Please return the listing exactly, line for line.

☆ ☆ ☆ ☆ ☆ ☆ ☆

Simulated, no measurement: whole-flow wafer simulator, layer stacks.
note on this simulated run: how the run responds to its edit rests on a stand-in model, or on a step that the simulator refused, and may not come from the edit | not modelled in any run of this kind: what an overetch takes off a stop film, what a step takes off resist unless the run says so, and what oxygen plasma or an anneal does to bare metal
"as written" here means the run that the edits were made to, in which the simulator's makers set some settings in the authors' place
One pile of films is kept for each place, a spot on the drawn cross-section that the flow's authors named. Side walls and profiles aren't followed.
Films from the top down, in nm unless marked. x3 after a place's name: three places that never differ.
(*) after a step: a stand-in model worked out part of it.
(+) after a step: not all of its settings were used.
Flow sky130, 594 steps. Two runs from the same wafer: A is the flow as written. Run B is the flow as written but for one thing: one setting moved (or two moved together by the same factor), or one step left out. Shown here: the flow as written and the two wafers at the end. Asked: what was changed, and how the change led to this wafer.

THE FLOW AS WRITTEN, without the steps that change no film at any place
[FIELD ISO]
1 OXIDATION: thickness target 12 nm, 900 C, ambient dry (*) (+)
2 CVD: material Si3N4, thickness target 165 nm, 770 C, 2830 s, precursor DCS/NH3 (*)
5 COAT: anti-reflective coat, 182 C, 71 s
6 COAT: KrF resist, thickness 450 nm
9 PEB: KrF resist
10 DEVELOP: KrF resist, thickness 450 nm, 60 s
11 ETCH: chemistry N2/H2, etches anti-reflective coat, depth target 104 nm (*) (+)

☆ ☆ ☆ ☆ ☆ ☆ ☆

■ TASK ANSWER ■
Simulated, no measurement: whole-flow wafer simulator, layer stacks.
note on this simulated run: how the run responds to its edit rests on a stand-in model, or on a step that the simulator refused, and may not come from the edit | not modelled in any run of this kind: what an overetch takes off a stop film, what a step takes off resist unless the run says so, and what oxygen plasma or an anneal does to bare metal
"as written" here means the run that the edits were made to, in which the simulator's makers set some settings in the authors' place
One pile of films is kept for each place, a spot on the drawn cross-section that the flow's authors named. Side walls and profiles aren't followed.
Films from the top down, in nm unless marked. x3 after a place's name: three places that never differ.
(*) after a step: a stand-in model worked out part of it.
(+) after a step: not all of its settings were used.
Flow sky130, 594 steps. Two runs from the same wafer: A is the flow as written. Run B is the flow as written but for one thing: one setting moved (or two moved together by the same factor), or one step left out. Shown here: the flow as written and the two wafers at the end. Asked: what was changed, and how the change led to this wafer.

THE FLOW AS WRITTEN, without the steps that change no film at any place
[FIELD ISO]
1 OXIDATION: thickness target 12 nm, 900 C, ambient dry (*) (+)
2 CVD: material Si3N4, thickness target 165 nm, 770 C, 2830 s, precursor DCS/NH3 (*)
5 COAT: anti-reflective coat, 182 C, 71 s
6 COAT: KrF resist, thickness 450 nm
9 PEB: KrF resist
10 DEVELOP: KrF resist, thickness 450 nm, 60 s
11 ETCH: chemistry N2/H2, etches anti-reflective coat, depth target 104 nm (*) (+)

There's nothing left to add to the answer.